ASSIGNED TASK – Exact repetition of the whole listing is what this exercise asks for.

*** EXTRACTED RECORDS ***
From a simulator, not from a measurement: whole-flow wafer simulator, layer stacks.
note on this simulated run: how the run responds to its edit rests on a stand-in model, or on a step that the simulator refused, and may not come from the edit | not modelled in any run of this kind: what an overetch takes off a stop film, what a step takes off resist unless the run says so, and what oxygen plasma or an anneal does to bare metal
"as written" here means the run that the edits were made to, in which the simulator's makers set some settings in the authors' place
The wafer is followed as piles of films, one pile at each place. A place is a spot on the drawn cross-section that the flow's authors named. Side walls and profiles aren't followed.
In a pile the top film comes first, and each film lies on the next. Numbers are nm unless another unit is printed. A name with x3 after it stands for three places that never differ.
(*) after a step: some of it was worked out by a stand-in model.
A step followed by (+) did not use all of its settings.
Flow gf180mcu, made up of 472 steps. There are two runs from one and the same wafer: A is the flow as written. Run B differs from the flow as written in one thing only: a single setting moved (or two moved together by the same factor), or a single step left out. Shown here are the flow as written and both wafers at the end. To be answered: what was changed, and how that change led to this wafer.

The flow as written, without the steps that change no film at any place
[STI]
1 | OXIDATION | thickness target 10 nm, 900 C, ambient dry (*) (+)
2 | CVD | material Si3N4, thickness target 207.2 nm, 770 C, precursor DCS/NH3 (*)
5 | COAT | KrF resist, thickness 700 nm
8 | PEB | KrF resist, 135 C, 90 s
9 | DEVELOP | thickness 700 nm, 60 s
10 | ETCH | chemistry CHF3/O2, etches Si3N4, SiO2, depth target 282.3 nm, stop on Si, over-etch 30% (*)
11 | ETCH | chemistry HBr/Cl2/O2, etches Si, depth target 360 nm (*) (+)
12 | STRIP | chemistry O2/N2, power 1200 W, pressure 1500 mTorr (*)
*** End of EXTRACTED RECORDS ***

WRITTEN SOLUTION –
From a simulator, not from a measurement: whole-flow wafer simulator, layer stacks.
note on this simulated run: how the run responds to its edit rests on a stand-in model, or on a step that the simulator refused, and may not come from the edit | not modelled in any run of this kind: what an overetch takes off a stop film, what a step takes off resist unless the run says so, and what oxygen plasma or an anneal does to bare metal
"as written" here means the run that the edits were made to, in which the simulator's makers set some settings in the authors' place
The wafer is followed as piles of films, one pile at each place. A place is a spot on the drawn cross-section that the flow's authors named. Side walls and profiles aren't followed.
In a pile the top film comes first, and each film lies on the next. Numbers are nm unless another unit is printed. A name with x3 after it stands for three places that never differ.
(*) after a step: some of it was worked out by a stand-in model.
A step followed by (+) did not use all of its settings.
Flow gf180mcu, made up of 472 steps. There are two runs from one and the same wafer: A is the flow as written. Run B differs from the flow as written in one thing only: a single setting moved (or two moved together by the same factor), or a single step left out. Shown here are the flow as written and both wafers at the end. To be answered: what was changed, and how that change led to this wafer.

The flow as written, without the steps that change no film at any place
[STI]
1 | OXIDATION | thickness target 10 nm, 900 C, ambient dry (*) (+)
2 | CVD | material Si3N4, thickness target 207.2 nm, 770 C, precursor DCS/NH3 (*)
5 | COAT | KrF resist, thickness 700 nm
8 | PEB | KrF resist, 135 C, 90 s
9 | DEVELOP | thickness 700 nm, 60 s
10 | ETCH | chemistry CHF3/O2, etches Si3N4, SiO2, depth target 282.3 nm, stop on Si, over-etch 30% (*)
11 | ETCH | chemistry HBr/Cl2/O2, etches Si, depth target 360 nm (*) (+)
12 | STRIP | chemistry O2/N2, power 1200 W, pressure 1500 mTorr (*)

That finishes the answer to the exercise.